_ _ _
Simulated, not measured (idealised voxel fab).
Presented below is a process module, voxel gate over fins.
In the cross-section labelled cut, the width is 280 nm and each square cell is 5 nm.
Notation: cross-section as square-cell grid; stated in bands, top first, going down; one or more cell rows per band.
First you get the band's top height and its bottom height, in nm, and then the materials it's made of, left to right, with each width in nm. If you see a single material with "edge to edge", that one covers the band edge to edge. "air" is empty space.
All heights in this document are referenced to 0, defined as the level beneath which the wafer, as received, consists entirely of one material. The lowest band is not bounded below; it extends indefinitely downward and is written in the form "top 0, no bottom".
_ _ _

* **Assignment**: Print all of the data exactly as it was given.

* **Response area**:
Simulated, not measured (idealised voxel fab).
Presented below is a process module, voxel gate over fins.
In the cross-section labelled cut, the width is 280 nm and each square cell is 5 nm.
Notation: cross-section as square-cell grid; stated in bands, top first, going down; one or more cell rows per band.
First you get the band's top height and its bottom height, in nm, and then the materials it's made of, left to right, with each width in nm. If you see a single material with "edge to edge", that one covers the band edge to edge. "air" is empty space.
All heights in this document are referenced to 0, defined as the level beneath which the wafer, as received, consists entirely of one material. The lowest band is not bounded below; it extends indefinitely downward and is written in the form "top 0, no bottom".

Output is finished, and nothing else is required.